WORK REQUEST =
Repeat every entry below exactly as given.

RECORDS SUPPLIED =
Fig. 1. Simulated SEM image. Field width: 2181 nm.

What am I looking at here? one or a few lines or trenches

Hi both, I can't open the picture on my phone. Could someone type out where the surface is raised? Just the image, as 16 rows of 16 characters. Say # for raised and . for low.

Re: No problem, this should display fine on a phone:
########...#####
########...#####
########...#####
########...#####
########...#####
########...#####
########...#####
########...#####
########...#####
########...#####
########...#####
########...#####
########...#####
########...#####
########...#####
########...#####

RESPONSE =
Fig. 1. Simulated SEM image. Field width: 2181 nm.

What am I looking at here? one or a few lines or trenches

Hi both, I can't open the picture on my phone. Could someone type out where the surface is raised? Just the image, as 16 rows of 16 characters. Say # for raised and . for low.

Re: No problem, this should display fine on a phone:
########...#####
########...#####
########...#####
########...#####
########...#####
########...#####
########...#####
########...#####
########...#####
########...#####
########...#####
########...#####
########...#####
########...#####
########...#####
########...#####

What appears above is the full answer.